**WORK REQUEST:** Reproduce all records exactly.

**DATASET:**
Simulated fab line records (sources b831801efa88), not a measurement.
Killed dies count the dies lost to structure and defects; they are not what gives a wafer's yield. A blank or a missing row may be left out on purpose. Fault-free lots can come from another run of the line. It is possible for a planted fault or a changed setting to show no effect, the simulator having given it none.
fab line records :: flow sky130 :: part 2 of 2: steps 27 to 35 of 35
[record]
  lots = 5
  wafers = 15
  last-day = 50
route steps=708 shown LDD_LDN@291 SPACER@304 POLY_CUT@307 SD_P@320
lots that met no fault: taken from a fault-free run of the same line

**TASK OUTPUT:**
Simulated fab line records (sources b831801efa88), not a measurement.
Killed dies count the dies lost to structure and defects; they are not what gives a wafer's yield. A blank or a missing row may be left out on purpose. Fault-free lots can come from another run of the line. It is possible for a planted fault or a changed setting to show no effect, the simulator having given it none.
fab line records :: flow sky130 :: part 2 of 2: steps 27 to 35 of 35
[record]
  lots = 5
  wafers = 15
  last-day = 50
route steps=708 shown LDD_LDN@291 SPACER@304 POLY_CUT@307 SD_P@320
lots that met no fault: taken from a fault-free run of the same line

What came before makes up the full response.